**Data for analysis**.
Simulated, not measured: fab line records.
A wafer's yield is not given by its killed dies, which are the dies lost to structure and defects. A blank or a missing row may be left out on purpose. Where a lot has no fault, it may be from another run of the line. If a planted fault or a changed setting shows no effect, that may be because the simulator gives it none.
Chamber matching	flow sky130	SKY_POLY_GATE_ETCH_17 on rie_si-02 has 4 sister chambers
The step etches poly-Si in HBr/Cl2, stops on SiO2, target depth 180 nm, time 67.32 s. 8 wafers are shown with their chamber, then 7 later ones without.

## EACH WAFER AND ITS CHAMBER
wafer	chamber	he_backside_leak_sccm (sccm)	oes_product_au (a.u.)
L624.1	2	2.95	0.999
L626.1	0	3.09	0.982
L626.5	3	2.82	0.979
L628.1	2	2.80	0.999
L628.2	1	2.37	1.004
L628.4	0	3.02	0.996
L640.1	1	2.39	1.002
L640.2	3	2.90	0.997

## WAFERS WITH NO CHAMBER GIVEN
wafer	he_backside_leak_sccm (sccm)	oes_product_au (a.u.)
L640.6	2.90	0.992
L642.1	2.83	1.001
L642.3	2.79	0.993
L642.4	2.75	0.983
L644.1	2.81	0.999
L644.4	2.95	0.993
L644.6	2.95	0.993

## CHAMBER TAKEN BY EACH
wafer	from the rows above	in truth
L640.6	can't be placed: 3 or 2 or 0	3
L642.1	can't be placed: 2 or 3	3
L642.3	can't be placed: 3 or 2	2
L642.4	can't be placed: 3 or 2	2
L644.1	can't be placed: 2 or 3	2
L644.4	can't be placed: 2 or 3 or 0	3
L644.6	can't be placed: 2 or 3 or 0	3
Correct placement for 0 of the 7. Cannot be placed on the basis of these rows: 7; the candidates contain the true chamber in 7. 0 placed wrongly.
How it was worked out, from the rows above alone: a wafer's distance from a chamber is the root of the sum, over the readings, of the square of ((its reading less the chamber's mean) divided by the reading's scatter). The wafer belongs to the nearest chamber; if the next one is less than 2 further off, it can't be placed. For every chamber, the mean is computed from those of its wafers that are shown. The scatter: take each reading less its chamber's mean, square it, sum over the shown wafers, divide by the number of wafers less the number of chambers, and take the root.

**Work request**.
All lines from the beginning of the material above through the one with "The step etches" need to be returned exactly; please return those and only those.

**Problem solution**.
Simulated, not measured: fab line records.
A wafer's yield is not given by its killed dies, which are the dies lost to structure and defects. A blank or a missing row may be left out on purpose. Where a lot has no fault, it may be from another run of the line. If a planted fault or a changed setting shows no effect, that may be because the simulator gives it none.
Chamber matching	flow sky130	SKY_POLY_GATE_ETCH_17 on rie_si-02 has 4 sister chambers
The step etches poly-Si in HBr/Cl2, stops on SiO2, target depth 180 nm, time 67.32 s. 8 wafers are shown with their chamber, then 7 later ones without.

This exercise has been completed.